Assigned task: Copy out, exactly, the first line of the entries below and every line after it through the one containing "left image edge".

Start of Listed entries
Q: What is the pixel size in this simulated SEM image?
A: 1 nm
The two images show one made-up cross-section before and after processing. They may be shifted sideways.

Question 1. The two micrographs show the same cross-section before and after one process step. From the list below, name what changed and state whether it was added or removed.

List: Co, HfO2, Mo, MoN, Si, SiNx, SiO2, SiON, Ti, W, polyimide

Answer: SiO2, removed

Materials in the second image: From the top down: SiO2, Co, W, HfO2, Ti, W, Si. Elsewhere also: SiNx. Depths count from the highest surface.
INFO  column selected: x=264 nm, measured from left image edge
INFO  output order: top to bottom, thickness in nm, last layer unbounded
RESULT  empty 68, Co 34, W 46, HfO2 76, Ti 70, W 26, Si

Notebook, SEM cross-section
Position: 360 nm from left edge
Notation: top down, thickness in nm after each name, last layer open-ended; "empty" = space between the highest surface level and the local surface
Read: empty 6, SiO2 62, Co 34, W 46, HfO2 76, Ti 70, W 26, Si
End of Listed entries

Task output:
Q: What is the pixel size in this simulated SEM image?
A: 1 nm
The two images show one made-up cross-section before and after processing. They may be shifted sideways.

Question 1. The two micrographs show the same cross-section before and after one process step. From the list below, name what changed and state whether it was added or removed.

List: Co, HfO2, Mo, MoN, Si, SiNx, SiO2, SiON, Ti, W, polyimide

Answer: SiO2, removed

Materials in the second image: From the top down: SiO2, Co, W, HfO2, Ti, W, Si. Elsewhere also: SiNx. Depths count from the highest surface.
INFO  column selected: x=264 nm, measured from left image edge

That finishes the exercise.